BRIEF: Both the line containing "width nm 100;" and the line containing "width nm 115;" belong to the span. Output exactly that span from the listing below, and nothing outside it.

● ● ●

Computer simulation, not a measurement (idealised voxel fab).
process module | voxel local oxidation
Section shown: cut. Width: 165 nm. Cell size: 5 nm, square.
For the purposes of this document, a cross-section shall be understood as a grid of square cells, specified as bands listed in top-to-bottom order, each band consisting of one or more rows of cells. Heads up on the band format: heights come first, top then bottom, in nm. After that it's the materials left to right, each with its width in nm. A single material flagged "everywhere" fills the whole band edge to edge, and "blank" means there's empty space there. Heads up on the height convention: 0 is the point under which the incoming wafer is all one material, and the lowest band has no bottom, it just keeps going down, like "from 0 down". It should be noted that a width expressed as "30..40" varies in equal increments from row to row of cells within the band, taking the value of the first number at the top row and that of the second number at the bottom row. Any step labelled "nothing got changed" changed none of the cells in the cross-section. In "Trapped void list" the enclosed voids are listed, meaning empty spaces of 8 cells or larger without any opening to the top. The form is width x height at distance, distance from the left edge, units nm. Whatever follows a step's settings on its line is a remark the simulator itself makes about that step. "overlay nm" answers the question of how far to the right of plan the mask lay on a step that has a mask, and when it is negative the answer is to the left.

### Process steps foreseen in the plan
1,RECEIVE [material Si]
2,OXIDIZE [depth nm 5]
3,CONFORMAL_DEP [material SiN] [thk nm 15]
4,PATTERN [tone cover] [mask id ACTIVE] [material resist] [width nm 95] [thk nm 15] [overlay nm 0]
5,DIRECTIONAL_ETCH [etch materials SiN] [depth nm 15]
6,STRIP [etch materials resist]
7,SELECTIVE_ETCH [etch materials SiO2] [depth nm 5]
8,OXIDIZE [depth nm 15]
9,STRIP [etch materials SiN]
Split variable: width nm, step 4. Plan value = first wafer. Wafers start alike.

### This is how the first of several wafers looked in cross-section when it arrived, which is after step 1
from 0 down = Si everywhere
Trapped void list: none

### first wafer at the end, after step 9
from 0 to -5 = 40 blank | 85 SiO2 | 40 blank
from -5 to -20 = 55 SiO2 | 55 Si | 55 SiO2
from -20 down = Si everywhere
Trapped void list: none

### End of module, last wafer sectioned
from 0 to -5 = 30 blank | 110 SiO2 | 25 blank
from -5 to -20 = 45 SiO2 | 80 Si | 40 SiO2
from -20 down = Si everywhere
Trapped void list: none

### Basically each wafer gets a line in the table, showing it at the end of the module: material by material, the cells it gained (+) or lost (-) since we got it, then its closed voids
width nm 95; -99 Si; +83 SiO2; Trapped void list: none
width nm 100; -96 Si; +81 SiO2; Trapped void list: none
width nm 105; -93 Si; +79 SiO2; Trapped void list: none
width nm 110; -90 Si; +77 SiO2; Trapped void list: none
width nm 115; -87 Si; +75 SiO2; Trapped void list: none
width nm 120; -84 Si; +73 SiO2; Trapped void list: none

● ● ●

YOUR RESPONSE:
width nm 100; -96 Si; +81 SiO2; Trapped void list: none
width nm 105; -93 Si; +79 SiO2; Trapped void list: none
width nm 110; -90 Si; +77 SiO2; Trapped void list: none
width nm 115; -87 Si; +75 SiO2; Trapped void list: none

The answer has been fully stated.